TASK ITEM: The records below must be transcribed exactly.

RECORDS SHOWN:
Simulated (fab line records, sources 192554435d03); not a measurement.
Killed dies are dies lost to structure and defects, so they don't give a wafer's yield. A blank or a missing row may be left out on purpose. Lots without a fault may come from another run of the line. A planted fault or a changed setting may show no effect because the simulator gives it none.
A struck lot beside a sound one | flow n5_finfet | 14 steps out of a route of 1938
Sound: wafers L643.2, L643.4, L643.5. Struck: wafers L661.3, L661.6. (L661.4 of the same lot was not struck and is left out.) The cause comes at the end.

EXERCISE RESULT:
Simulated (fab line records, sources 192554435d03); not a measurement.
Killed dies are dies lost to structure and defects, so they don't give a wafer's yield. A blank or a missing row may be left out on purpose. Lots without a fault may come from another run of the line. A planted fault or a changed setting may show no effect because the simulator gives it none.
A struck lot beside a sound one | flow n5_finfet | 14 steps out of a route of 1938
Sound: wafers L643.2, L643.4, L643.5. Struck: wafers L661.3, L661.6. (L661.4 of the same lot was not struck and is left out.) The cause comes at the end.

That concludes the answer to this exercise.